-------------------------

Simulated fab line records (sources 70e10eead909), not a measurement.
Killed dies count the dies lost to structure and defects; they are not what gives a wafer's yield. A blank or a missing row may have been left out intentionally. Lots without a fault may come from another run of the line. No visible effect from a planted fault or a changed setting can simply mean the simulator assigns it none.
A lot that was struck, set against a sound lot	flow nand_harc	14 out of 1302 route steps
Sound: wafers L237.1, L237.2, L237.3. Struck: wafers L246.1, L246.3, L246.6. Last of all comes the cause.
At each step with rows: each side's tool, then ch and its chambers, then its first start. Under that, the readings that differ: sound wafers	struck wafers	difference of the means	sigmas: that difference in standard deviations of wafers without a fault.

-------------------------

**Brief**
The complete set of entries is to be restated word for word.

**Answer section**
Simulated fab line records (sources 70e10eead909), not a measurement.
Killed dies count the dies lost to structure and defects; they are not what gives a wafer's yield. A blank or a missing row may have been left out intentionally. Lots without a fault may come from another run of the line. No visible effect from a planted fault or a changed setting can simply mean the simulator assigns it none.
A lot that was struck, set against a sound lot	flow nand_harc	14 out of 1302 route steps
Sound: wafers L237.1, L237.2, L237.3. Struck: wafers L246.1, L246.3, L246.6. Last of all comes the cause.
At each step with rows: each side's tool, then ch and its chambers, then its first start. Under that, the readings that differ: sound wafers	struck wafers	difference of the means	sigmas: that difference in standard deviations of wafers without a fault.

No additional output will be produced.